:: Work order ::
Your answer must consist of exactly the lines below, starting with the line with "8 | EXPOSE | photomask POLY (*)" and going on through the line with "SiO2 on 380.72 um Si", and nothing else.

[[ Provided records, beginning ]]

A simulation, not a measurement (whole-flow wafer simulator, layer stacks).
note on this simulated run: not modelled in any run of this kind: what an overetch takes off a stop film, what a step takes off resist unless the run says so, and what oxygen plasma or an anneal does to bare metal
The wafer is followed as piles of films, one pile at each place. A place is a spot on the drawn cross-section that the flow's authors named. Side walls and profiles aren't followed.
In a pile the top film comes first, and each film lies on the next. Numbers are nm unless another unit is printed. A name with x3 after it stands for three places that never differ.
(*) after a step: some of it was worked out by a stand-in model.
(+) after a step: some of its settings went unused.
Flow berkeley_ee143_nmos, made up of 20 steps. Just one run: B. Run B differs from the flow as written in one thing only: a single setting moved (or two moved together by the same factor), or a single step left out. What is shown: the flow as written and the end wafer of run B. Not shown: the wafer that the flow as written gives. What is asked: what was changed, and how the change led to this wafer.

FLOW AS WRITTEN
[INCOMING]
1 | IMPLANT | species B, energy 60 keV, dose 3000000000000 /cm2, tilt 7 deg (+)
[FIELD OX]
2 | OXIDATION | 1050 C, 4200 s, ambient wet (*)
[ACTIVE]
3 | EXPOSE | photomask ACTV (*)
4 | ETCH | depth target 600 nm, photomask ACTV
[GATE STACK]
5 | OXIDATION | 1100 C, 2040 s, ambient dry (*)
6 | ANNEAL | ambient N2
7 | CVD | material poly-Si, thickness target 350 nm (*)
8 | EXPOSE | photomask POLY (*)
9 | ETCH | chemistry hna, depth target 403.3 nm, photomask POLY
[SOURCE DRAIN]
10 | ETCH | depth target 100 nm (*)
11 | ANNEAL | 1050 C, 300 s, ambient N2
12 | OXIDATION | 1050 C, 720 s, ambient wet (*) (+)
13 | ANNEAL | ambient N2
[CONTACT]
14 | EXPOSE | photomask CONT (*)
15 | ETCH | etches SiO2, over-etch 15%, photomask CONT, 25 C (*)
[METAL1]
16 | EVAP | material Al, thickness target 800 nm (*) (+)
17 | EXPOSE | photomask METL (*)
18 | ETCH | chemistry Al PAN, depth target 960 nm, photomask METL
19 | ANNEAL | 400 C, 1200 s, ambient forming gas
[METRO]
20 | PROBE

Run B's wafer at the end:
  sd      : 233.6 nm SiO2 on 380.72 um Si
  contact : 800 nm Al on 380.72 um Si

[[ Provided records, end ]]

:: Exercise result ::
8 | EXPOSE | photomask POLY (*)
9 | ETCH | chemistry hna, depth target 403.3 nm, photomask POLY
[SOURCE DRAIN]
10 | ETCH | depth target 100 nm (*)
11 | ANNEAL | 1050 C, 300 s, ambient N2
12 | OXIDATION | 1050 C, 720 s, ambient wet (*) (+)
13 | ANNEAL | ambient N2
[CONTACT]
14 | EXPOSE | photomask CONT (*)
15 | ETCH | etches SiO2, over-etch 15%, photomask CONT, 25 C (*)
[METAL1]
16 | EVAP | material Al, thickness target 800 nm (*) (+)
17 | EXPOSE | photomask METL (*)
18 | ETCH | chemistry Al PAN, depth target 960 nm, photomask METL
19 | ANNEAL | 400 C, 1200 s, ambient forming gas
[METRO]
20 | PROBE

Run B's wafer at the end:
  sd      : 233.6 nm SiO2 on 380.72 um Si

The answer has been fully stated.